Action item:
The lines from the top of the data down to the line with "Machine: closed vessel" should be repeated exactly, both ends included.

Information shown:
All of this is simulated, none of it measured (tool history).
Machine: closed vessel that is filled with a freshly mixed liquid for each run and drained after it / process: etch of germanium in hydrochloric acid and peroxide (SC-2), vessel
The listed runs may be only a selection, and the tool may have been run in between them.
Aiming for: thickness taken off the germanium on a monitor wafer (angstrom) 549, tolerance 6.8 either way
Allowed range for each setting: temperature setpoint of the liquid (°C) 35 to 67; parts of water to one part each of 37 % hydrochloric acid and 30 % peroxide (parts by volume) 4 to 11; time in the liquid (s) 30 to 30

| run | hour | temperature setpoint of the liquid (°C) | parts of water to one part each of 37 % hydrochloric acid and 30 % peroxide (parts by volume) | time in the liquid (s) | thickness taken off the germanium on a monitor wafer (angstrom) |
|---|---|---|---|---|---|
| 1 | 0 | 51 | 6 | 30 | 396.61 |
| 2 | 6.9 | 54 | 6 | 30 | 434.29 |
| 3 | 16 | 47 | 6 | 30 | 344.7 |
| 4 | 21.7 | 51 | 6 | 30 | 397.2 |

Written response:
All of this is simulated, none of it measured (tool history).
Machine: closed vessel that is filled with a freshly mixed liquid for each run and drained after it / process: etch of germanium in hydrochloric acid and peroxide (SC-2), vessel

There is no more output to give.